**Exercise:** Please reproduce the entries that follow, keeping each word intact.

(Provided information Opens)

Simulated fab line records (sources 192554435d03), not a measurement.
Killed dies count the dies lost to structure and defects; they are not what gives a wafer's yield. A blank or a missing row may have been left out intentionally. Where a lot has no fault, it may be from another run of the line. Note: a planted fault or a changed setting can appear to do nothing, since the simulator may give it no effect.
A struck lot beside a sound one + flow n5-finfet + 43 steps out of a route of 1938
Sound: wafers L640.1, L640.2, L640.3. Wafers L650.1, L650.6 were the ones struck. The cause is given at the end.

(Provided information Closes)

**Written reply:**
Simulated fab line records (sources 192554435d03), not a measurement.
Killed dies count the dies lost to structure and defects; they are not what gives a wafer's yield. A blank or a missing row may have been left out intentionally. Where a lot has no fault, it may be from another run of the line. Note: a planted fault or a changed setting can appear to do nothing, since the simulator may give it no effect.
A struck lot beside a sound one + flow n5-finfet + 43 steps out of a route of 1938
Sound: wafers L640.1, L640.2, L640.3. Wafers L650.1, L650.6 were the ones struck. The cause is given at the end.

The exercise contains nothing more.